* [DATASET ENTRIES]
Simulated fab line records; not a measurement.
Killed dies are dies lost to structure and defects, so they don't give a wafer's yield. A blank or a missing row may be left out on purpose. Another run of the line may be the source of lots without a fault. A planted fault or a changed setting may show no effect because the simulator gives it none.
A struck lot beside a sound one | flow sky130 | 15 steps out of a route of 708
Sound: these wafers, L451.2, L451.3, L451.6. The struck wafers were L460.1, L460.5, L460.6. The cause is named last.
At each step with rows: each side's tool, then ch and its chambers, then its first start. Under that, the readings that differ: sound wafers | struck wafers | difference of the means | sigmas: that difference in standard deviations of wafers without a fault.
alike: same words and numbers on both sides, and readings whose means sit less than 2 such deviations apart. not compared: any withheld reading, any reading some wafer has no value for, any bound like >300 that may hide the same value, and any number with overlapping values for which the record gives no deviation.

* [REQUIREMENT]
Set down each line exactly as it appears in the data.

* [WRITTEN SOLUTION]
Simulated fab line records; not a measurement.
Killed dies are dies lost to structure and defects, so they don't give a wafer's yield. A blank or a missing row may be left out on purpose. Another run of the line may be the source of lots without a fault. A planted fault or a changed setting may show no effect because the simulator gives it none.
A struck lot beside a sound one | flow sky130 | 15 steps out of a route of 708
Sound: these wafers, L451.2, L451.3, L451.6. The struck wafers were L460.1, L460.5, L460.6. The cause is named last.
At each step with rows: each side's tool, then ch and its chambers, then its first start. Under that, the readings that differ: sound wafers | struck wafers | difference of the means | sigmas: that difference in standard deviations of wafers without a fault.
alike: same words and numbers on both sides, and readings whose means sit less than 2 such deviations apart. not compared: any withheld reading, any reading some wafer has no value for, any bound like >300 that may hide the same value, and any number with overlapping values for which the record gives no deviation.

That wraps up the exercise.